▶ **WORK TASK**
Begin at the first line of the records below and, please, give each line again exactly until the line with "A width such" is included.

Start of Block
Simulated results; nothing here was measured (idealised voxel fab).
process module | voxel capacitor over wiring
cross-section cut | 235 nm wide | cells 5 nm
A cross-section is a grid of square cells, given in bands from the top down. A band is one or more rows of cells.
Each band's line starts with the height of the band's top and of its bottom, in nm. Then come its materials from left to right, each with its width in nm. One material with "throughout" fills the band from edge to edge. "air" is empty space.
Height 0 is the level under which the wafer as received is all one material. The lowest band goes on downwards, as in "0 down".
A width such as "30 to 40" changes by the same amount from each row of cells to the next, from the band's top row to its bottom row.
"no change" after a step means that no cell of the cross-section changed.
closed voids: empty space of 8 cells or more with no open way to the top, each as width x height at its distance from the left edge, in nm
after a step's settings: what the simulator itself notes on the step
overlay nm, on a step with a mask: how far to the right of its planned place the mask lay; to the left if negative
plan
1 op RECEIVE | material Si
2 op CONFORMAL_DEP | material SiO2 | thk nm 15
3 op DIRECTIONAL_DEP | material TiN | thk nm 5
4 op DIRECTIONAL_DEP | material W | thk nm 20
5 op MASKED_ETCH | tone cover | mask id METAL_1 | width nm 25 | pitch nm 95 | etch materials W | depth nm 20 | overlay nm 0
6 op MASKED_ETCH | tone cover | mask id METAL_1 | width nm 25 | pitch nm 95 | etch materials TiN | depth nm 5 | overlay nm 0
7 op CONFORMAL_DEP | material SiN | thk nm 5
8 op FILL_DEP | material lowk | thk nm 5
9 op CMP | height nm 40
End of Block

▶ **ANSWER SECTION**
Simulated results; nothing here was measured (idealised voxel fab).
process module | voxel capacitor over wiring
cross-section cut | 235 nm wide | cells 5 nm
A cross-section is a grid of square cells, given in bands from the top down. A band is one or more rows of cells.
Each band's line starts with the height of the band's top and of its bottom, in nm. Then come its materials from left to right, each with its width in nm. One material with "throughout" fills the band from edge to edge. "air" is empty space.
Height 0 is the level under which the wafer as received is all one material. The lowest band goes on downwards, as in "0 down".
A width such as "30 to 40" changes by the same amount from each row of cells to the next, from the band's top row to its bottom row.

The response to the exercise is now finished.